Task item: Each record that follows must be given again without alteration.

Listed entries:
+---+
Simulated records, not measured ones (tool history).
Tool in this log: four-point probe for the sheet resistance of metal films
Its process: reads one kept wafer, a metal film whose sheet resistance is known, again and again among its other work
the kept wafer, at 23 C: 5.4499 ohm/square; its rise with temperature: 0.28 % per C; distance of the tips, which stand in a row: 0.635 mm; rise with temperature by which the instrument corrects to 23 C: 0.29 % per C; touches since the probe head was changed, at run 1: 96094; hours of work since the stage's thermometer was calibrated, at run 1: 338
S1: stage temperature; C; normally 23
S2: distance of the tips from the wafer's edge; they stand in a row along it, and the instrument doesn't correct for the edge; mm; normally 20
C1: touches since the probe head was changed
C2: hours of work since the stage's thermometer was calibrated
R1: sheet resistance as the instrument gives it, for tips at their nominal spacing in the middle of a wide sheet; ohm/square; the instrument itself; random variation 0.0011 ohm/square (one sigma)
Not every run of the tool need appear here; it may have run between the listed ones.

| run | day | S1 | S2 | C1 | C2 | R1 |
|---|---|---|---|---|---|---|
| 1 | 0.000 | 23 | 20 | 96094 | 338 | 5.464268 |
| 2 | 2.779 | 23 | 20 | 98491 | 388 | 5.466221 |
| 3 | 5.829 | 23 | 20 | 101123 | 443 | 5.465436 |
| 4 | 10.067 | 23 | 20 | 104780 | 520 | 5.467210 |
+---+

Exercise output:
Simulated records, not measured ones (tool history).
Tool in this log: four-point probe for the sheet resistance of metal films
Its process: reads one kept wafer, a metal film whose sheet resistance is known, again and again among its other work
the kept wafer, at 23 C: 5.4499 ohm/square; its rise with temperature: 0.28 % per C; distance of the tips, which stand in a row: 0.635 mm; rise with temperature by which the instrument corrects to 23 C: 0.29 % per C; touches since the probe head was changed, at run 1: 96094; hours of work since the stage's thermometer was calibrated, at run 1: 338
S1: stage temperature; C; normally 23
S2: distance of the tips from the wafer's edge; they stand in a row along it, and the instrument doesn't correct for the edge; mm; normally 20
C1: touches since the probe head was changed
C2: hours of work since the stage's thermometer was calibrated
R1: sheet resistance as the instrument gives it, for tips at their nominal spacing in the middle of a wide sheet; ohm/square; the instrument itself; random variation 0.0011 ohm/square (one sigma)
Not every run of the tool need appear here; it may have run between the listed ones.

| run | day | S1 | S2 | C1 | C2 | R1 |
|---|---|---|---|---|---|---|
| 1 | 0.000 | 23 | 20 | 96094 | 338 | 5.464268 |
| 2 | 2.779 | 23 | 20 | 98491 | 388 | 5.466221 |
| 3 | 5.829 | 23 | 20 | 101123 | 443 | 5.465436 |
| 4 | 10.067 | 23 | 20 | 104780 | 520 | 5.467210 |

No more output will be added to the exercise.